| MATERIAL SUPPLIED |
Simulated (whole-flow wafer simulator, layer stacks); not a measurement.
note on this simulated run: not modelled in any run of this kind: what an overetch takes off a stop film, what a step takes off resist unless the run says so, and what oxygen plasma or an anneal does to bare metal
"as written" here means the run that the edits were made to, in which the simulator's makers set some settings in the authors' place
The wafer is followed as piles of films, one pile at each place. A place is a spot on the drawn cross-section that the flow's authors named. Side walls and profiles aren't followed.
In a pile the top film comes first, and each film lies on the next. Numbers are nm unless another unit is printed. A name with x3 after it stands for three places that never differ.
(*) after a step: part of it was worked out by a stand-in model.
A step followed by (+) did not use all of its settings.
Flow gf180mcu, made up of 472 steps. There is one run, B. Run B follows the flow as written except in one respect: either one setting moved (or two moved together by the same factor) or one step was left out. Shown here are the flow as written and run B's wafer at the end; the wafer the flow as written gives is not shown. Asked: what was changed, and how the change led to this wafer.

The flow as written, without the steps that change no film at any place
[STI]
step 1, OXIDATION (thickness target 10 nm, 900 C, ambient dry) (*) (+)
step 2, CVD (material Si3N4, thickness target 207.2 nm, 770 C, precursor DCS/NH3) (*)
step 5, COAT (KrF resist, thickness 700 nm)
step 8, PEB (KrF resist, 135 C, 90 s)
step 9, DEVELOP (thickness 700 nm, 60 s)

| REQUIRED ACTION |
Copy the lines of the listing exactly. Skip none.

| WRITTEN REPLY |
Simulated (whole-flow wafer simulator, layer stacks); not a measurement.
note on this simulated run: not modelled in any run of this kind: what an overetch takes off a stop film, what a step takes off resist unless the run says so, and what oxygen plasma or an anneal does to bare metal
"as written" here means the run that the edits were made to, in which the simulator's makers set some settings in the authors' place
The wafer is followed as piles of films, one pile at each place. A place is a spot on the drawn cross-section that the flow's authors named. Side walls and profiles aren't followed.
In a pile the top film comes first, and each film lies on the next. Numbers are nm unless another unit is printed. A name with x3 after it stands for three places that never differ.
(*) after a step: part of it was worked out by a stand-in model.
A step followed by (+) did not use all of its settings.
Flow gf180mcu, made up of 472 steps. There is one run, B. Run B follows the flow as written except in one respect: either one setting moved (or two moved together by the same factor) or one step was left out. Shown here are the flow as written and run B's wafer at the end; the wafer the flow as written gives is not shown. Asked: what was changed, and how the change led to this wafer.

The flow as written, without the steps that change no film at any place
[STI]
step 1, OXIDATION (thickness target 10 nm, 900 C, ambient dry) (*) (+)
step 2, CVD (material Si3N4, thickness target 207.2 nm, 770 C, precursor DCS/NH3) (*)
step 5, COAT (KrF resist, thickness 700 nm)
step 8, PEB (KrF resist, 135 C, 90 s)
step 9, DEVELOP (thickness 700 nm, 60 s)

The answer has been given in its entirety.